— EXERCISE DATA —
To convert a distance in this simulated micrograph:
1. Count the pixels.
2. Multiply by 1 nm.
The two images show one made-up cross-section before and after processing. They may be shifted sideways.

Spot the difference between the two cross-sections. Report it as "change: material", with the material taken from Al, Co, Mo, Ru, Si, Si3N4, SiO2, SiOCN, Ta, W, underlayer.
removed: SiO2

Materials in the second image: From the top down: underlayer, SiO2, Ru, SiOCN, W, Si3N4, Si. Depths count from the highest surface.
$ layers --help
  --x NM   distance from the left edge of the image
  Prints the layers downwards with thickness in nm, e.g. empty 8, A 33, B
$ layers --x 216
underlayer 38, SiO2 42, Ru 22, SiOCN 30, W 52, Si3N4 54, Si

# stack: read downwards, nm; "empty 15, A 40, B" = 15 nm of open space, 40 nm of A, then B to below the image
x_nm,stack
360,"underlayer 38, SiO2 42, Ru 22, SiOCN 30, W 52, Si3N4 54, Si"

— EXERCISE —
Only one span is wanted. It runs from the first line of the listing through the line with "removed: SiO2", and each line must match exactly.

— TASK RESULT —
To convert a distance in this simulated micrograph:
1. Count the pixels.
2. Multiply by 1 nm.
The two images show one made-up cross-section before and after processing. They may be shifted sideways.

Spot the difference between the two cross-sections. Report it as "change: material", with the material taken from Al, Co, Mo, Ru, Si, Si3N4, SiO2, SiOCN, Ta, W, underlayer.
removed: SiO2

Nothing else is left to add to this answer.